◆ ACTIVITY:
From the records below, output exactly the lines running from the line containing "13 op FILL_DEP | material W | thk nm 15" through the line containing "-15 to -35: SiO2", and no others.

◆ DATA SUPPLIED:
»»

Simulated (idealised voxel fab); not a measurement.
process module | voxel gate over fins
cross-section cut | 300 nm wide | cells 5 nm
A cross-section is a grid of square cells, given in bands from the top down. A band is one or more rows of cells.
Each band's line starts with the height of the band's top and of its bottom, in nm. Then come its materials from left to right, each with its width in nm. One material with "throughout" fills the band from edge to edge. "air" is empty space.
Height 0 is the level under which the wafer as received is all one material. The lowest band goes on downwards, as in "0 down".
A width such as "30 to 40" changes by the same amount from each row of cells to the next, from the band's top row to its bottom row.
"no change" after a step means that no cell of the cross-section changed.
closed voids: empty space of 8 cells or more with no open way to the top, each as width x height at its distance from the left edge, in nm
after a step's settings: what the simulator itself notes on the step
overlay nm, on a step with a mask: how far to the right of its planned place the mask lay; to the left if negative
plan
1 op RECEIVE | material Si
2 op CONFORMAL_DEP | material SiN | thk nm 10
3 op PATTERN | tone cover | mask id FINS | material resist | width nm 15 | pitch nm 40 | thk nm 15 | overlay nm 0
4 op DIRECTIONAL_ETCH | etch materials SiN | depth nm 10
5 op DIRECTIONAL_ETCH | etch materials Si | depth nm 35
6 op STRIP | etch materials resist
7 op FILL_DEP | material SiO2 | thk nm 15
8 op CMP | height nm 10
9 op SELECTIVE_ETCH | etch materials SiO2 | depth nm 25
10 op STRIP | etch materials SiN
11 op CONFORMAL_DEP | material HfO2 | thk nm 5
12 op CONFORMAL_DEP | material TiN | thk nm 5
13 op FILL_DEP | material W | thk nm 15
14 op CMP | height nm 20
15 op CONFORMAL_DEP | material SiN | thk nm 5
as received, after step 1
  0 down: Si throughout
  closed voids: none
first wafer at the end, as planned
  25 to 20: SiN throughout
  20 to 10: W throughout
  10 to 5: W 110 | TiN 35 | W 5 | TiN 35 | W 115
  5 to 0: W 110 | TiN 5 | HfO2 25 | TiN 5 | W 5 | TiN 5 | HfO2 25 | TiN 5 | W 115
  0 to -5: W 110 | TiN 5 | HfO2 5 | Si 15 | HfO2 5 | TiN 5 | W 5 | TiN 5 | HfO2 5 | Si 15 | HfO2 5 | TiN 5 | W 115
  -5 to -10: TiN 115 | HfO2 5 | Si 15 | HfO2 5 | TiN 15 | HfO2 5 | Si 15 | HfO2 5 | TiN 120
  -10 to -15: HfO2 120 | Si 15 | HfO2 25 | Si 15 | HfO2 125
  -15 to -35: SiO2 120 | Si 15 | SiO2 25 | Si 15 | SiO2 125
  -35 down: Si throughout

««

◆ TASK RESPONSE:
13 op FILL_DEP | material W | thk nm 15
14 op CMP | height nm 20
15 op CONFORMAL_DEP | material SiN | thk nm 5
as received, after step 1
  0 down: Si throughout
  closed voids: none
first wafer at the end, as planned
  25 to 20: SiN throughout
  20 to 10: W throughout
  10 to 5: W 110 | TiN 35 | W 5 | TiN 35 | W 115
  5 to 0: W 110 | TiN 5 | HfO2 25 | TiN 5 | W 5 | TiN 5 | HfO2 25 | TiN 5 | W 115
  0 to -5: W 110 | TiN 5 | HfO2 5 | Si 15 | HfO2 5 | TiN 5 | W 5 | TiN 5 | HfO2 5 | Si 15 | HfO2 5 | TiN 5 | W 115
  -5 to -10: TiN 115 | HfO2 5 | Si 15 | HfO2 5 | TiN 15 | HfO2 5 | Si 15 | HfO2 5 | TiN 120
  -10 to -15: HfO2 120 | Si 15 | HfO2 25 | Si 15 | HfO2 125
  -15 to -35: SiO2 120 | Si 15 | SiO2 25 | Si 15 | SiO2 125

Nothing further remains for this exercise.